WORK TASK —
Here are the records. Write out exactly the lines between the one holding "step 6, SOFTBAKE (KrF resist)" and the one holding "step 10, METAL", inclusive.

Top of DATA EXTRACTS
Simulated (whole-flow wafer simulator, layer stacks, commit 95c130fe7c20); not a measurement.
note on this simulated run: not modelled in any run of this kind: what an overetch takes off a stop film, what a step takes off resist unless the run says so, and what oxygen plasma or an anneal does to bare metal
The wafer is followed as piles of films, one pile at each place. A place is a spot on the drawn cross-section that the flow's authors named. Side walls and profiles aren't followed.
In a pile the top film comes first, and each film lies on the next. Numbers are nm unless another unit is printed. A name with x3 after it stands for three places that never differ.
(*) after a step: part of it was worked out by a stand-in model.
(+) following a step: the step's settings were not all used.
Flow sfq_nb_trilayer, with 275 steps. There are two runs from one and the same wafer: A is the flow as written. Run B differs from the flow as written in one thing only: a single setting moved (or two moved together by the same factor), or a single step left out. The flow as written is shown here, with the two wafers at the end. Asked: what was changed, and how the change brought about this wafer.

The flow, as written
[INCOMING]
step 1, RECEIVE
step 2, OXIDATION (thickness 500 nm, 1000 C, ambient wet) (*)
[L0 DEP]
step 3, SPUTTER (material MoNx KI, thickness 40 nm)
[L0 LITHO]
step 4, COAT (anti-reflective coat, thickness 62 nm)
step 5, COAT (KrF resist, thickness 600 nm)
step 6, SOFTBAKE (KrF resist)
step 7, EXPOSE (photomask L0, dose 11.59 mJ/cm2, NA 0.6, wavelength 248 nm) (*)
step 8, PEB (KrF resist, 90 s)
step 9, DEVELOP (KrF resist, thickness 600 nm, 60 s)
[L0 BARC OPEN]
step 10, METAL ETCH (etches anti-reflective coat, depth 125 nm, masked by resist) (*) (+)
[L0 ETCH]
Bottom of DATA EXTRACTS

TASK RESPONSE —
step 6, SOFTBAKE (KrF resist)
step 7, EXPOSE (photomask L0, dose 11.59 mJ/cm2, NA 0.6, wavelength 248 nm) (*)
step 8, PEB (KrF resist, 90 s)
step 9, DEVELOP (KrF resist, thickness 600 nm, 60 s)
[L0 BARC OPEN]
step 10, METAL ETCH (etches anti-reflective coat, depth 125 nm, masked by resist) (*) (+)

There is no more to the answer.